--- WORK REQUEST ---
Send back exactly the lines from the opening line of the records below through the one with "Cross-sectional view cut".

--- DATA UNDER STUDY ---
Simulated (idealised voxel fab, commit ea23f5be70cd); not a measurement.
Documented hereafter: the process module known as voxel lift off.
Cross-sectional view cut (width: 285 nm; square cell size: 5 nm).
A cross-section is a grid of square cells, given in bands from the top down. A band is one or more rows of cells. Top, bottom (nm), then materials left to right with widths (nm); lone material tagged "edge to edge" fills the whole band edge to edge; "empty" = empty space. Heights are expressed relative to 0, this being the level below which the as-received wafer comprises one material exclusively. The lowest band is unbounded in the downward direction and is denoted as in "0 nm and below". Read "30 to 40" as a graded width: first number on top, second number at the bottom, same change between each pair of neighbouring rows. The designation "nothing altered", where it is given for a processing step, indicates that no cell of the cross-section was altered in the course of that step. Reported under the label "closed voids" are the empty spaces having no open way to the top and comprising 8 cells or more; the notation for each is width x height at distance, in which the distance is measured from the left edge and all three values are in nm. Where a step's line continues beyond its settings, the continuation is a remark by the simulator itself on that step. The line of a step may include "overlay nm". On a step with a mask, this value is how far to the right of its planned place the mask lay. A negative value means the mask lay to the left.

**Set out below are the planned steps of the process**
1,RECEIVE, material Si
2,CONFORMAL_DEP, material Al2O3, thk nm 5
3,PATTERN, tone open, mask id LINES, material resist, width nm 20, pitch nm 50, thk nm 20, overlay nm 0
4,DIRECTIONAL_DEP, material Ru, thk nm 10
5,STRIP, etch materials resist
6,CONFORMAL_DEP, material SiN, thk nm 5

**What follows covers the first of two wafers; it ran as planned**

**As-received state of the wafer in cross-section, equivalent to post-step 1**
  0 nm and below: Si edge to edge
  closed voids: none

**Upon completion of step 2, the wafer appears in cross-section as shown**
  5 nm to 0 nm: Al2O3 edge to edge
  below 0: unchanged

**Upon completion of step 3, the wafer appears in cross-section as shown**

--- YOUR RESPONSE ---
Simulated (idealised voxel fab, commit ea23f5be70cd); not a measurement.
Documented hereafter: the process module known as voxel lift off.
Cross-sectional view cut (width: 285 nm; square cell size: 5 nm).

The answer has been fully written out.